RECORD SET ::
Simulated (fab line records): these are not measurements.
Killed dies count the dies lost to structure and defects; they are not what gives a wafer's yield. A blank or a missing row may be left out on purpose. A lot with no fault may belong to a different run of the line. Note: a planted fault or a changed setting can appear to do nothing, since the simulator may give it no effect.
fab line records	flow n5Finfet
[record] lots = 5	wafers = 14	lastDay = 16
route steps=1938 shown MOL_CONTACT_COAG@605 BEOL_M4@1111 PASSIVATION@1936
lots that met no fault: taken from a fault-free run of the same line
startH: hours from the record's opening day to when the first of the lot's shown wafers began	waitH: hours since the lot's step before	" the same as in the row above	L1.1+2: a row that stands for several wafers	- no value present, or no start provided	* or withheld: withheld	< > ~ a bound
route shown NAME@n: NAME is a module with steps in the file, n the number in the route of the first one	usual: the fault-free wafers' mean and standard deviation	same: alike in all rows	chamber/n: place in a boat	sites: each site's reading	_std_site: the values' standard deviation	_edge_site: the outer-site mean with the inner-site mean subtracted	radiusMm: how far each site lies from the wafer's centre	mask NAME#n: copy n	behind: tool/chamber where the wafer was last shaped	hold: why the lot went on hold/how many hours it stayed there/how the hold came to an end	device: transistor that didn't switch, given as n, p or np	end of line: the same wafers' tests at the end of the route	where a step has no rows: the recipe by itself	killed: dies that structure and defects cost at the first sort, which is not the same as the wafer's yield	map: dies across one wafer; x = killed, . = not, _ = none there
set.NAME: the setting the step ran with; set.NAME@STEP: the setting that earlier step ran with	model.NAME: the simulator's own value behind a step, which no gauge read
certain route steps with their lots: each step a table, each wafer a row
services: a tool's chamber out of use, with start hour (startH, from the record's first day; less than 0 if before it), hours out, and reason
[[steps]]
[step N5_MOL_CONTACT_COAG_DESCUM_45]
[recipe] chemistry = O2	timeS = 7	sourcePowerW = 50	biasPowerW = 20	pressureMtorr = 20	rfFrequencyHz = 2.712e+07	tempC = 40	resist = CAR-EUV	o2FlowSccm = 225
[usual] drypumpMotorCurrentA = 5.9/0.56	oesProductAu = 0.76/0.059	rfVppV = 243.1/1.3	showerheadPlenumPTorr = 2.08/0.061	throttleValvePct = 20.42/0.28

ASSIGNED TASK ::
Among the records above, only the lines between the line holding "route steps=1938 shown" and the line holding "lots that met", inclusive, are to be output, exactly as written.

EXERCISE RESPONSE ::
route steps=1938 shown MOL_CONTACT_COAG@605 BEOL_M4@1111 PASSIVATION@1936
lots that met no fault: taken from a fault-free run of the same line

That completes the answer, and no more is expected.